* ASSIGNMENT *
Repeat the listing below exactly as given.

BEGIN SUPPLIED INFORMATION

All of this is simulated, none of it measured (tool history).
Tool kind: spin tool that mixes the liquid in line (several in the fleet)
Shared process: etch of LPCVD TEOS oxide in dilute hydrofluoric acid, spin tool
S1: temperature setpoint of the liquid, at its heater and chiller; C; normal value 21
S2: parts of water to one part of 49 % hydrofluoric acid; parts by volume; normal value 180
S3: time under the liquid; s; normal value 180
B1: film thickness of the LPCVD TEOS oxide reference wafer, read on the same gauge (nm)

END SUPPLIED INFORMATION

* TASK RESPONSE *
All of this is simulated, none of it measured (tool history).
Tool kind: spin tool that mixes the liquid in line (several in the fleet)
Shared process: etch of LPCVD TEOS oxide in dilute hydrofluoric acid, spin tool
S1: temperature setpoint of the liquid, at its heater and chiller; C; normal value 21
S2: parts of water to one part of 49 % hydrofluoric acid; parts by volume; normal value 180
S3: time under the liquid; s; normal value 180
B1: film thickness of the LPCVD TEOS oxide reference wafer, read on the same gauge (nm)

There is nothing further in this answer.